===

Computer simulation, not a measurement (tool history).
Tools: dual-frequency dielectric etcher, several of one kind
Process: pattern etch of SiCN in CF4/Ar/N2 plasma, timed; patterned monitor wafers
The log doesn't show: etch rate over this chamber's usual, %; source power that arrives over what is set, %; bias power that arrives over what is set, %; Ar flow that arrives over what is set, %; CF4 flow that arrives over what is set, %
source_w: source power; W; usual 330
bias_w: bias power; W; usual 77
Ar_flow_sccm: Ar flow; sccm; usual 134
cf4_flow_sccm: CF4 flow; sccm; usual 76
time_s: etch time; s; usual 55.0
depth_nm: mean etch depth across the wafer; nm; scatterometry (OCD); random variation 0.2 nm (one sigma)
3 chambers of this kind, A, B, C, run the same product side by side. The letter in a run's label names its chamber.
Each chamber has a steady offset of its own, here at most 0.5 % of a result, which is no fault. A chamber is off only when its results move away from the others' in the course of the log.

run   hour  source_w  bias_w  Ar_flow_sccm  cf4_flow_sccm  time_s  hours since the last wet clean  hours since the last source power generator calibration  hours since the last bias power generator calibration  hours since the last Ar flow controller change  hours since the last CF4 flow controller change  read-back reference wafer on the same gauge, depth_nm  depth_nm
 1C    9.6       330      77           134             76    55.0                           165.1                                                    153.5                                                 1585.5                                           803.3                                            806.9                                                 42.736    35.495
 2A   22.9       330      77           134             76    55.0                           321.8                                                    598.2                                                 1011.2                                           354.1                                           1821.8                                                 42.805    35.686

===

* Activity *
When you reach the line with "Process: pattern etch" in the records above, start writing out lines exactly, and stop once the line with "depth_nm: mean etch" has been written; include nothing else.

* Written answer *
Process: pattern etch of SiCN in CF4/Ar/N2 plasma, timed; patterned monitor wafers
The log doesn't show: etch rate over this chamber's usual, %; source power that arrives over what is set, %; bias power that arrives over what is set, %; Ar flow that arrives over what is set, %; CF4 flow that arrives over what is set, %
source_w: source power; W; usual 330
bias_w: bias power; W; usual 77
Ar_flow_sccm: Ar flow; sccm; usual 134
cf4_flow_sccm: CF4 flow; sccm; usual 76
time_s: etch time; s; usual 55.0
depth_nm: mean etch depth across the wafer; nm; scatterometry (OCD); random variation 0.2 nm (one sigma)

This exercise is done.